[WORK INSTRUCTION] The data below must be repeated exactly. Leave nothing out.

[SUPPLIED INFORMATION]
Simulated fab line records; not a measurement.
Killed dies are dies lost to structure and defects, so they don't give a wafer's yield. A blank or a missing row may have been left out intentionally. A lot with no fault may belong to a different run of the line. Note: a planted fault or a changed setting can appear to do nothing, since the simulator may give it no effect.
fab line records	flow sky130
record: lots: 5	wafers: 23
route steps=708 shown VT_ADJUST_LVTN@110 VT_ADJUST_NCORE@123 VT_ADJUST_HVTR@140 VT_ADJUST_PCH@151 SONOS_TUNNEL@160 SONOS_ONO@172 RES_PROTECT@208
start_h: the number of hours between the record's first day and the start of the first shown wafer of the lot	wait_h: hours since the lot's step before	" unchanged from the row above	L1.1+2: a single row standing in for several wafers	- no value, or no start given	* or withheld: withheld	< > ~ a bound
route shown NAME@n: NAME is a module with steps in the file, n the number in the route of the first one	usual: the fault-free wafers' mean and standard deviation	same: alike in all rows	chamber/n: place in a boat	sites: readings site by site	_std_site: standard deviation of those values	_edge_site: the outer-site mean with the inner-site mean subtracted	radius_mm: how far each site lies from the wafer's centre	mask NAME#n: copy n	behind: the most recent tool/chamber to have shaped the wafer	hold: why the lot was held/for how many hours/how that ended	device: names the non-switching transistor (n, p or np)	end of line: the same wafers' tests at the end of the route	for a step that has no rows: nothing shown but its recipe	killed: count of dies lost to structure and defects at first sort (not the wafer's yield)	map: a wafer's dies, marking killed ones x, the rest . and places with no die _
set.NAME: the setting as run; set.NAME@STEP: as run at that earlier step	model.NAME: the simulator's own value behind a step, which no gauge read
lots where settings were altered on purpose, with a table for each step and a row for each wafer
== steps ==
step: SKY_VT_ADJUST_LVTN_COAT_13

[EXERCISE OUTPUT]
Simulated fab line records; not a measurement.
Killed dies are dies lost to structure and defects, so they don't give a wafer's yield. A blank or a missing row may have been left out intentionally. A lot with no fault may belong to a different run of the line. Note: a planted fault or a changed setting can appear to do nothing, since the simulator may give it no effect.
fab line records	flow sky130
record: lots: 5	wafers: 23
route steps=708 shown VT_ADJUST_LVTN@110 VT_ADJUST_NCORE@123 VT_ADJUST_HVTR@140 VT_ADJUST_PCH@151 SONOS_TUNNEL@160 SONOS_ONO@172 RES_PROTECT@208
start_h: the number of hours between the record's first day and the start of the first shown wafer of the lot	wait_h: hours since the lot's step before	" unchanged from the row above	L1.1+2: a single row standing in for several wafers	- no value, or no start given	* or withheld: withheld	< > ~ a bound
route shown NAME@n: NAME is a module with steps in the file, n the number in the route of the first one	usual: the fault-free wafers' mean and standard deviation	same: alike in all rows	chamber/n: place in a boat	sites: readings site by site	_std_site: standard deviation of those values	_edge_site: the outer-site mean with the inner-site mean subtracted	radius_mm: how far each site lies from the wafer's centre	mask NAME#n: copy n	behind: the most recent tool/chamber to have shaped the wafer	hold: why the lot was held/for how many hours/how that ended	device: names the non-switching transistor (n, p or np)	end of line: the same wafers' tests at the end of the route	for a step that has no rows: nothing shown but its recipe	killed: count of dies lost to structure and defects at first sort (not the wafer's yield)	map: a wafer's dies, marking killed ones x, the rest . and places with no die _
set.NAME: the setting as run; set.NAME@STEP: as run at that earlier step	model.NAME: the simulator's own value behind a step, which no gauge read
lots where settings were altered on purpose, with a table for each step and a row for each wafer
== steps ==
step: SKY_VT_ADJUST_LVTN_COAT_13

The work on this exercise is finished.